ACTION ITEM
In the material below, transcribe every line from the first through the line holding "start_h: hours from", exactly, and stop after that line.

───── LISTED RECORDS

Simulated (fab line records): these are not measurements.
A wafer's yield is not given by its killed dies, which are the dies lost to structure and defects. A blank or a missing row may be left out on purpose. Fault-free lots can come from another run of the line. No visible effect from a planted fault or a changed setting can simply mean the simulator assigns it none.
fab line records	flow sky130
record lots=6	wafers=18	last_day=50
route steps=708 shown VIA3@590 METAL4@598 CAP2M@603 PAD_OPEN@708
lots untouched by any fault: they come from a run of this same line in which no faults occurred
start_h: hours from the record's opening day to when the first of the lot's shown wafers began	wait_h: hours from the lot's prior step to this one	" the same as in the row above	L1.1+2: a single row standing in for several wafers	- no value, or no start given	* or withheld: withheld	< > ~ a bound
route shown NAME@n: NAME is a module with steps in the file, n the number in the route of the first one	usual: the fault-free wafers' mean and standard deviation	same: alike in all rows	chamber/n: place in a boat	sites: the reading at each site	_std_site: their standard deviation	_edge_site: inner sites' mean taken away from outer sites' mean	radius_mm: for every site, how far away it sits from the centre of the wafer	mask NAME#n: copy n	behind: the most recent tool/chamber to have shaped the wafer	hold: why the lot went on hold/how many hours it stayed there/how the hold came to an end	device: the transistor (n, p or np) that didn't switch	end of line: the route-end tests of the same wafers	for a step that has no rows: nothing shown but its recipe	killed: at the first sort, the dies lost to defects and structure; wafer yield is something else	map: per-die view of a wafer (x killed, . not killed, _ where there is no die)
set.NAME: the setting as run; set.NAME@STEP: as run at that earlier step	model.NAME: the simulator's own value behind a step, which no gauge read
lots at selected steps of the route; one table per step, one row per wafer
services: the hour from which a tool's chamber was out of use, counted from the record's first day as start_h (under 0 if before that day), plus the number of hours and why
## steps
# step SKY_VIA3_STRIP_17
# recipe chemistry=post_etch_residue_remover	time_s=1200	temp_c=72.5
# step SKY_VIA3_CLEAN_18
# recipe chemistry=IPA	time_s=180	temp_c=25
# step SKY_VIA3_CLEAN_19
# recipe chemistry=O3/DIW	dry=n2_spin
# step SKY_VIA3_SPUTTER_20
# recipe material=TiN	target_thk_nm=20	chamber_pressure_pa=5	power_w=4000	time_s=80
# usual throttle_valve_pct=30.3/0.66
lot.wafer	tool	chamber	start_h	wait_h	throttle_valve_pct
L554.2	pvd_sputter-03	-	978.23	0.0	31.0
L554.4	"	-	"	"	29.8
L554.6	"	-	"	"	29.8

──────────

WRITTEN SOLUTION
Simulated (fab line records): these are not measurements.
A wafer's yield is not given by its killed dies, which are the dies lost to structure and defects. A blank or a missing row may be left out on purpose. Fault-free lots can come from another run of the line. No visible effect from a planted fault or a changed setting can simply mean the simulator assigns it none.
fab line records	flow sky130
record lots=6	wafers=18	last_day=50
route steps=708 shown VIA3@590 METAL4@598 CAP2M@603 PAD_OPEN@708
lots untouched by any fault: they come from a run of this same line in which no faults occurred
start_h: hours from the record's opening day to when the first of the lot's shown wafers began	wait_h: hours from the lot's prior step to this one	" the same as in the row above	L1.1+2: a single row standing in for several wafers	- no value, or no start given	* or withheld: withheld	< > ~ a bound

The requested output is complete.